■ **Record excerpts**:
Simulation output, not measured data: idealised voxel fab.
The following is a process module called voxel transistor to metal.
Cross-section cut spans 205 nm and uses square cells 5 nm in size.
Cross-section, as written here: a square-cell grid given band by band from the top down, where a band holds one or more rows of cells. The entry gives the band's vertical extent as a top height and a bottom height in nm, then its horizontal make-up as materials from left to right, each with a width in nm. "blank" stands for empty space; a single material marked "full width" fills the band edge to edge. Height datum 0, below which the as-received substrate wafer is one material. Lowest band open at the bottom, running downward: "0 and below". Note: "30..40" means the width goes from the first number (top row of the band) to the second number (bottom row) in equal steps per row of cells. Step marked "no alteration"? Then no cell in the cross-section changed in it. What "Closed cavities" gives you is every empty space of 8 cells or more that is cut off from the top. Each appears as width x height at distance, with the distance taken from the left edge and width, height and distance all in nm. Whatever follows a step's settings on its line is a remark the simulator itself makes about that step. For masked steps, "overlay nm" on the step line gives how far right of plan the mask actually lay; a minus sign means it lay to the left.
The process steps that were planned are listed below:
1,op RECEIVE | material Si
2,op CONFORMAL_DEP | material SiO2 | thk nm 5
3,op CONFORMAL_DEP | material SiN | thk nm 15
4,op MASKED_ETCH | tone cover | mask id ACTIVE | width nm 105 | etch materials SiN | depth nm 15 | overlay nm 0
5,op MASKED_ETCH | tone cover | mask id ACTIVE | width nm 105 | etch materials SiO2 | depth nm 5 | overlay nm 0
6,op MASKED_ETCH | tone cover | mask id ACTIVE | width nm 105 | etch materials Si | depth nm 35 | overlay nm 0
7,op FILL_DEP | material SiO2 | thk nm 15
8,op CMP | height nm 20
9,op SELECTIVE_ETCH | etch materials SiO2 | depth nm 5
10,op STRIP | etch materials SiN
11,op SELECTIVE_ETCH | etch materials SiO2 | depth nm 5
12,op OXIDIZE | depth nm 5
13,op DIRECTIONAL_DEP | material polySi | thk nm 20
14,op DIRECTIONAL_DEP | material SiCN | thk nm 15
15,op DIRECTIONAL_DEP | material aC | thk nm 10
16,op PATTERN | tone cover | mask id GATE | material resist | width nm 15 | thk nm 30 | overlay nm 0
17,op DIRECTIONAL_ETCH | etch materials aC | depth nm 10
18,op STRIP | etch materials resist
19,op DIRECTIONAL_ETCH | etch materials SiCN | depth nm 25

■ **Action item**:
There is a line with "4,op MASKED_ETCH |" and a line with "16,op PATTERN |" above. Copy exactly those two lines and all lines between them, with nothing else.

■ **Worked solution**:
4,op MASKED_ETCH | tone cover | mask id ACTIVE | width nm 105 | etch materials SiN | depth nm 15 | overlay nm 0
5,op MASKED_ETCH | tone cover | mask id ACTIVE | width nm 105 | etch materials SiO2 | depth nm 5 | overlay nm 0
6,op MASKED_ETCH | tone cover | mask id ACTIVE | width nm 105 | etch materials Si | depth nm 35 | overlay nm 0
7,op FILL_DEP | material SiO2 | thk nm 15
8,op CMP | height nm 20
9,op SELECTIVE_ETCH | etch materials SiO2 | depth nm 5
10,op STRIP | etch materials SiN
11,op SELECTIVE_ETCH | etch materials SiO2 | depth nm 5
12,op OXIDIZE | depth nm 5
13,op DIRECTIONAL_DEP | material polySi | thk nm 20
14,op DIRECTIONAL_DEP | material SiCN | thk nm 15
15,op DIRECTIONAL_DEP | material aC | thk nm 10
16,op PATTERN | tone cover | mask id GATE | material resist | width nm 15 | thk nm 30 | overlay nm 0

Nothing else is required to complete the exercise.